__Action item__: Each entry has to be printed again exactly.

__Extracted data__:
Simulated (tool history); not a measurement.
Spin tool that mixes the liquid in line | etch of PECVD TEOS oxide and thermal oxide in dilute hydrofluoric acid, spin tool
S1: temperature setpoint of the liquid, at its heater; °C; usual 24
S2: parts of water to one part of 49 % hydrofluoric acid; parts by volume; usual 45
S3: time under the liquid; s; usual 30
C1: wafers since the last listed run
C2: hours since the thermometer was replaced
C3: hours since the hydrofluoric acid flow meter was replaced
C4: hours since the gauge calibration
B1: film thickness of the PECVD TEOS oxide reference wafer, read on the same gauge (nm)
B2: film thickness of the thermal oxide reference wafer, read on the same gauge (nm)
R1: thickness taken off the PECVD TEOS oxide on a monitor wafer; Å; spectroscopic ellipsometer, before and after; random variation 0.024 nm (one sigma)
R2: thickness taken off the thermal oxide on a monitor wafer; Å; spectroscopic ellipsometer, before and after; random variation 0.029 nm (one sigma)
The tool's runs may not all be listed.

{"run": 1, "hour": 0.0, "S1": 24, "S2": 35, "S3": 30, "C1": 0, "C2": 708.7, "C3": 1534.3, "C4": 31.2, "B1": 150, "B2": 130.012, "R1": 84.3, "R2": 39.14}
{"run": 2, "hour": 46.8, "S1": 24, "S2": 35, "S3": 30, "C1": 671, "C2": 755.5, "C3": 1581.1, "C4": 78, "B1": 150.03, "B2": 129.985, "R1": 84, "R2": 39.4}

__Reply__:
Simulated (tool history); not a measurement.
Spin tool that mixes the liquid in line | etch of PECVD TEOS oxide and thermal oxide in dilute hydrofluoric acid, spin tool
S1: temperature setpoint of the liquid, at its heater; °C; usual 24
S2: parts of water to one part of 49 % hydrofluoric acid; parts by volume; usual 45
S3: time under the liquid; s; usual 30
C1: wafers since the last listed run
C2: hours since the thermometer was replaced
C3: hours since the hydrofluoric acid flow meter was replaced
C4: hours since the gauge calibration
B1: film thickness of the PECVD TEOS oxide reference wafer, read on the same gauge (nm)
B2: film thickness of the thermal oxide reference wafer, read on the same gauge (nm)
R1: thickness taken off the PECVD TEOS oxide on a monitor wafer; Å; spectroscopic ellipsometer, before and after; random variation 0.024 nm (one sigma)
R2: thickness taken off the thermal oxide on a monitor wafer; Å; spectroscopic ellipsometer, before and after; random variation 0.029 nm (one sigma)
The tool's runs may not all be listed.

{"run": 1, "hour": 0.0, "S1": 24, "S2": 35, "S3": 30, "C1": 0, "C2": 708.7, "C3": 1534.3, "C4": 31.2, "B1": 150, "B2": 130.012, "R1": 84.3, "R2": 39.14}
{"run": 2, "hour": 46.8, "S1": 24, "S2": 35, "S3": 30, "C1": 671, "C2": 755.5, "C3": 1581.1, "C4": 78, "B1": 150.03, "B2": 129.985, "R1": 84, "R2": 39.4}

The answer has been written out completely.